#### Work item
Given the material below, return only the lines starting at the line with "THE FLOW AS WRITTEN, without" and ending at the line with "20 CVD: material", exactly as they appear.

#### Data extracts
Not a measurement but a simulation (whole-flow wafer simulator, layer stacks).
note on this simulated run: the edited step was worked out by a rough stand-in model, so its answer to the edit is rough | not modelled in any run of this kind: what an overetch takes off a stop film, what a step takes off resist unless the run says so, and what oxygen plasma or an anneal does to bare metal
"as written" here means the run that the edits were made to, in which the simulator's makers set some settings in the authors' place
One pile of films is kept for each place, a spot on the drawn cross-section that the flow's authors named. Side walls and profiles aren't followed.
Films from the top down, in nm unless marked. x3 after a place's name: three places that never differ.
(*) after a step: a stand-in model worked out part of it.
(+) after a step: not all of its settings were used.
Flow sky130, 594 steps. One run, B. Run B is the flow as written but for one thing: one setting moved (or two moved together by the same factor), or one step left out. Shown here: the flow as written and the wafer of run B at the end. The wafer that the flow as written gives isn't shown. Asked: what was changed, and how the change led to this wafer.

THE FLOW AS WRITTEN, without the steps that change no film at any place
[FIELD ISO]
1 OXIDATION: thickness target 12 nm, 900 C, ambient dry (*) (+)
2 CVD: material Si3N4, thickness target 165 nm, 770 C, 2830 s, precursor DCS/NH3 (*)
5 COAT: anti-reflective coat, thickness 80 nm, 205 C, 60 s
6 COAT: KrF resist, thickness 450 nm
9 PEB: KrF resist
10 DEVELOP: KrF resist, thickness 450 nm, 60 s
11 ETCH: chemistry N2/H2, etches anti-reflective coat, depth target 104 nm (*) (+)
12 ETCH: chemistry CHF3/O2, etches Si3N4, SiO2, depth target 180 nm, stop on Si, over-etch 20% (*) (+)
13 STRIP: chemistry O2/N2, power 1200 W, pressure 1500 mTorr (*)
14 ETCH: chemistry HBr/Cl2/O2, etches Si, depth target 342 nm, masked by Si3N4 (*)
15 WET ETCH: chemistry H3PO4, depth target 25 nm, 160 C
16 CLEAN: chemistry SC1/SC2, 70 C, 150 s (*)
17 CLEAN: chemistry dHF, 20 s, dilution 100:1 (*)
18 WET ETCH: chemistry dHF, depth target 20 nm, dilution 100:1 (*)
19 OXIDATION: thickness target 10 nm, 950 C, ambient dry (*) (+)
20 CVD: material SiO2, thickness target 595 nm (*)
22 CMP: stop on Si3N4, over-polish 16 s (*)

#### Task result
THE FLOW AS WRITTEN, without the steps that change no film at any place
[FIELD ISO]
1 OXIDATION: thickness target 12 nm, 900 C, ambient dry (*) (+)
2 CVD: material Si3N4, thickness target 165 nm, 770 C, 2830 s, precursor DCS/NH3 (*)
5 COAT: anti-reflective coat, thickness 80 nm, 205 C, 60 s
6 COAT: KrF resist, thickness 450 nm
9 PEB: KrF resist
10 DEVELOP: KrF resist, thickness 450 nm, 60 s
11 ETCH: chemistry N2/H2, etches anti-reflective coat, depth target 104 nm (*) (+)
12 ETCH: chemistry CHF3/O2, etches Si3N4, SiO2, depth target 180 nm, stop on Si, over-etch 20% (*) (+)
13 STRIP: chemistry O2/N2, power 1200 W, pressure 1500 mTorr (*)
14 ETCH: chemistry HBr/Cl2/O2, etches Si, depth target 342 nm, masked by Si3N4 (*)
15 WET ETCH: chemistry H3PO4, depth target 25 nm, 160 C
16 CLEAN: chemistry SC1/SC2, 70 C, 150 s (*)
17 CLEAN: chemistry dHF, 20 s, dilution 100:1 (*)
18 WET ETCH: chemistry dHF, depth target 20 nm, dilution 100:1 (*)
19 OXIDATION: thickness target 10 nm, 950 C, ambient dry (*) (+)
20 CVD: material SiO2, thickness target 595 nm (*)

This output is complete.